* _WORK ORDER_:
What follows is a listing; restate all of it word for word.

* _DATASET EXCERPTS_:
────────────────────
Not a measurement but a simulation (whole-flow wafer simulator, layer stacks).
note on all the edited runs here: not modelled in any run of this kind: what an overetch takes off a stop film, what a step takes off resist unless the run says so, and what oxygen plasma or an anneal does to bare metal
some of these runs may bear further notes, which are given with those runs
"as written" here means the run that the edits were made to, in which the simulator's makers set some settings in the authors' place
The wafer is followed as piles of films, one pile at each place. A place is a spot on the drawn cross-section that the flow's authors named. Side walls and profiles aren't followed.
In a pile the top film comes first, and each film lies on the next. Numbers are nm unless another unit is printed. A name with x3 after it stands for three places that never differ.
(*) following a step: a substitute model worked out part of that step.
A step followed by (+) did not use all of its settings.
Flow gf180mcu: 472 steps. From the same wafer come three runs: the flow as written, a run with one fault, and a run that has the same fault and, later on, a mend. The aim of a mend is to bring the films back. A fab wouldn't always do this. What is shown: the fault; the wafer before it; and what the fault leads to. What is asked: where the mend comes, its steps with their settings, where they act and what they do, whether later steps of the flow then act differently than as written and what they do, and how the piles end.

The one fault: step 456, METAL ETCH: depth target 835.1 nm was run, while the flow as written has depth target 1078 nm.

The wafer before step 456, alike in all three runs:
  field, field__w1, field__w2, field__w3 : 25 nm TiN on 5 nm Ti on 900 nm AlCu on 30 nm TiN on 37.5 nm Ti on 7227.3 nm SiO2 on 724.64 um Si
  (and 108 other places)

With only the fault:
────────────────────

* _REPLY_:
Not a measurement but a simulation (whole-flow wafer simulator, layer stacks).
note on all the edited runs here: not modelled in any run of this kind: what an overetch takes off a stop film, what a step takes off resist unless the run says so, and what oxygen plasma or an anneal does to bare metal
some of these runs may bear further notes, which are given with those runs
"as written" here means the run that the edits were made to, in which the simulator's makers set some settings in the authors' place
The wafer is followed as piles of films, one pile at each place. A place is a spot on the drawn cross-section that the flow's authors named. Side walls and profiles aren't followed.
In a pile the top film comes first, and each film lies on the next. Numbers are nm unless another unit is printed. A name with x3 after it stands for three places that never differ.
(*) following a step: a substitute model worked out part of that step.
A step followed by (+) did not use all of its settings.
Flow gf180mcu: 472 steps. From the same wafer come three runs: the flow as written, a run with one fault, and a run that has the same fault and, later on, a mend. The aim of a mend is to bring the films back. A fab wouldn't always do this. What is shown: the fault; the wafer before it; and what the fault leads to. What is asked: where the mend comes, its steps with their settings, where they act and what they do, whether later steps of the flow then act differently than as written and what they do, and how the piles end.

The one fault: step 456, METAL ETCH: depth target 835.1 nm was run, while the flow as written has depth target 1078 nm.

The wafer before step 456, alike in all three runs:
  field, field__w1, field__w2, field__w3 : 25 nm TiN on 5 nm Ti on 900 nm AlCu on 30 nm TiN on 37.5 nm Ti on 7227.3 nm SiO2 on 724.64 um Si
  (and 108 other places)

With only the fault:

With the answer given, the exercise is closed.